## Records shown
------
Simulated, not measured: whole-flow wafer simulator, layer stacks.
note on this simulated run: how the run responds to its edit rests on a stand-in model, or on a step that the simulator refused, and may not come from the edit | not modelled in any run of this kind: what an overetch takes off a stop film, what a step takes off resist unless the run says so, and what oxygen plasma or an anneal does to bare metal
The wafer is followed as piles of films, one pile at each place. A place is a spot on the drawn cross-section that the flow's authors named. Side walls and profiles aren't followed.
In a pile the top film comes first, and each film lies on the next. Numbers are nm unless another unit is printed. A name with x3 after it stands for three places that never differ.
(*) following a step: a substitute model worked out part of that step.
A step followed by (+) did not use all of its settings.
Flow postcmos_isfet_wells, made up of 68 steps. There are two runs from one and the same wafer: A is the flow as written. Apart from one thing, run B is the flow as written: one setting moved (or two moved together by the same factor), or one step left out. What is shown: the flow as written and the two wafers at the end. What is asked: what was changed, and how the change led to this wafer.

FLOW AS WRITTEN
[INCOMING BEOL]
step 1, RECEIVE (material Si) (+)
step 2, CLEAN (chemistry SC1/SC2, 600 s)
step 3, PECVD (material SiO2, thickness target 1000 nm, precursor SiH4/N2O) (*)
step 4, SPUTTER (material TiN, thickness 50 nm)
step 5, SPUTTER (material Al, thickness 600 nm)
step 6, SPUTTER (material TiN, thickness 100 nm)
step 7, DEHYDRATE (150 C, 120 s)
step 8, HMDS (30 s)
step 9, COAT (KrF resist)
------

## Requirement
The full listing has to be duplicated exactly.

## Exercise response
Simulated, not measured: whole-flow wafer simulator, layer stacks.
note on this simulated run: how the run responds to its edit rests on a stand-in model, or on a step that the simulator refused, and may not come from the edit | not modelled in any run of this kind: what an overetch takes off a stop film, what a step takes off resist unless the run says so, and what oxygen plasma or an anneal does to bare metal
The wafer is followed as piles of films, one pile at each place. A place is a spot on the drawn cross-section that the flow's authors named. Side walls and profiles aren't followed.
In a pile the top film comes first, and each film lies on the next. Numbers are nm unless another unit is printed. A name with x3 after it stands for three places that never differ.
(*) following a step: a substitute model worked out part of that step.
A step followed by (+) did not use all of its settings.
Flow postcmos_isfet_wells, made up of 68 steps. There are two runs from one and the same wafer: A is the flow as written. Apart from one thing, run B is the flow as written: one setting moved (or two moved together by the same factor), or one step left out. What is shown: the flow as written and the two wafers at the end. What is asked: what was changed, and how the change led to this wafer.

FLOW AS WRITTEN
[INCOMING BEOL]
step 1, RECEIVE (material Si) (+)
step 2, CLEAN (chemistry SC1/SC2, 600 s)
step 3, PECVD (material SiO2, thickness target 1000 nm, precursor SiH4/N2O) (*)
step 4, SPUTTER (material TiN, thickness 50 nm)
step 5, SPUTTER (material Al, thickness 600 nm)
step 6, SPUTTER (material TiN, thickness 100 nm)
step 7, DEHYDRATE (150 C, 120 s)
step 8, HMDS (30 s)
step 9, COAT (KrF resist)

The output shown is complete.